REQUIRED ACTION
Of all the entries below, only the lines from the one with "4 sister chambers" up to and including the one with "The step etches" are to be duplicated exactly.

□ □ □
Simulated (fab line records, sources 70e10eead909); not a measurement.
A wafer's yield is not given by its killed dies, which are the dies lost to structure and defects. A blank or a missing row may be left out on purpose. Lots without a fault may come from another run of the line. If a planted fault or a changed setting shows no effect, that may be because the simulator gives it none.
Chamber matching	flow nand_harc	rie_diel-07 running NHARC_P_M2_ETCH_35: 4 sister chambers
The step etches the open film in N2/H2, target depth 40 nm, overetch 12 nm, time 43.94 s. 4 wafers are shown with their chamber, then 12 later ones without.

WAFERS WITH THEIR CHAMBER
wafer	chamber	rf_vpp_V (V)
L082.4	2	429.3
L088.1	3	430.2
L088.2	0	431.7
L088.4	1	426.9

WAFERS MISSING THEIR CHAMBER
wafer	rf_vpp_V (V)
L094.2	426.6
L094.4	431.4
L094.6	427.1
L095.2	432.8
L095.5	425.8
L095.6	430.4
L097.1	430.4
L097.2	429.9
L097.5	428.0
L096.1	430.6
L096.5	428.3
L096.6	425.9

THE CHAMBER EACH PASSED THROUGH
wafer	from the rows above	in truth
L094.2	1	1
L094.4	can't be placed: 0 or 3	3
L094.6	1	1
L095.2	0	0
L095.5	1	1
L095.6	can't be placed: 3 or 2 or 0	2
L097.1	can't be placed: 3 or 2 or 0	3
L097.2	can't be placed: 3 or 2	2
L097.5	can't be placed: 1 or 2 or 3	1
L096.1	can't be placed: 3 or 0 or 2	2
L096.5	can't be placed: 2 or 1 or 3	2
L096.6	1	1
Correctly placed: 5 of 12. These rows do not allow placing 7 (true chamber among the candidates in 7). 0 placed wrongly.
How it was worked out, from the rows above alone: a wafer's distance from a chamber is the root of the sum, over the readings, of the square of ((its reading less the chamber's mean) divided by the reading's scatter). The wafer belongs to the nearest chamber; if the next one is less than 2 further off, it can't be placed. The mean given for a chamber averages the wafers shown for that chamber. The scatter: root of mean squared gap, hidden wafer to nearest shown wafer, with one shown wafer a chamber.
□ □ □

WRITTEN ANSWER
Chamber matching	flow nand_harc	rie_diel-07 running NHARC_P_M2_ETCH_35: 4 sister chambers
The step etches the open film in N2/H2, target depth 40 nm, overetch 12 nm, time 43.94 s. 4 wafers are shown with their chamber, then 12 later ones without.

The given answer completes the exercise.